──────── STUDY MATERIAL ────────

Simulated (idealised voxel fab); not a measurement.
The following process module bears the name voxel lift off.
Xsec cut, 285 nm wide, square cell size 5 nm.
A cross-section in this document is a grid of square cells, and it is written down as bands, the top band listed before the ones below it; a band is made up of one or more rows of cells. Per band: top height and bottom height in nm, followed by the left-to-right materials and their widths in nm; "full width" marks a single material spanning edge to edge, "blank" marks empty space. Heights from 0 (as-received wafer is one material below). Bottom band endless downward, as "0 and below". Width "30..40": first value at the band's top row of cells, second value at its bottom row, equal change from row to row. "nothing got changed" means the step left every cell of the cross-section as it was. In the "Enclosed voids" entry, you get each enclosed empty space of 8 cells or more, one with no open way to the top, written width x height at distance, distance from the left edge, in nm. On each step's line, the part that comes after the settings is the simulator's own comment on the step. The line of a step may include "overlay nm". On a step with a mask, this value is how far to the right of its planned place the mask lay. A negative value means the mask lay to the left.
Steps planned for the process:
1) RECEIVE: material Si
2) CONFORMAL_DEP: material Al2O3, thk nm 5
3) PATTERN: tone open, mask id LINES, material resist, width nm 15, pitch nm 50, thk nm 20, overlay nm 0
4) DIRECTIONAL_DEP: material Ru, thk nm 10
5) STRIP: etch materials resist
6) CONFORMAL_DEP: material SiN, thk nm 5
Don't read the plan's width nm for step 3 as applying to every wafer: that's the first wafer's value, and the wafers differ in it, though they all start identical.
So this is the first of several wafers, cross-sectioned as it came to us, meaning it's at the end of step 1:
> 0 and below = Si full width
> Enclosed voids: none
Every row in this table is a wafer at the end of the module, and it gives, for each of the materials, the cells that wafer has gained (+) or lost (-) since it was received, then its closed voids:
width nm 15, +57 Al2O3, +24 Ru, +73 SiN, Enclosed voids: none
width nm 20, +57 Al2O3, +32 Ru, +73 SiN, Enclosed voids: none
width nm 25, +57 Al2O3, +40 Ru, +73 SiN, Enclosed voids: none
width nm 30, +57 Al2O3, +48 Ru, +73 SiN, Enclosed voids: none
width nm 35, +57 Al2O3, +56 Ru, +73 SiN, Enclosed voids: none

────────

** REQUIREMENT **
Output each line exactly, from the first line of the data down to the line that contains "2) CONFORMAL_DEP: material Al2O3, thk nm 5", both included.

** EXERCISE OUTPUT **
Simulated (idealised voxel fab); not a measurement.
The following process module bears the name voxel lift off.
Xsec cut, 285 nm wide, square cell size 5 nm.
A cross-section in this document is a grid of square cells, and it is written down as bands, the top band listed before the ones below it; a band is made up of one or more rows of cells. Per band: top height and bottom height in nm, followed by the left-to-right materials and their widths in nm; "full width" marks a single material spanning edge to edge, "blank" marks empty space. Heights from 0 (as-received wafer is one material below). Bottom band endless downward, as "0 and below". Width "30..40": first value at the band's top row of cells, second value at its bottom row, equal change from row to row. "nothing got changed" means the step left every cell of the cross-section as it was. In the "Enclosed voids" entry, you get each enclosed empty space of 8 cells or more, one with no open way to the top, written width x height at distance, distance from the left edge, in nm. On each step's line, the part that comes after the settings is the simulator's own comment on the step. The line of a step may include "overlay nm". On a step with a mask, this value is how far to the right of its planned place the mask lay. A negative value means the mask lay to the left.
Steps planned for the process:
1) RECEIVE: material Si
2) CONFORMAL_DEP: material Al2O3, thk nm 5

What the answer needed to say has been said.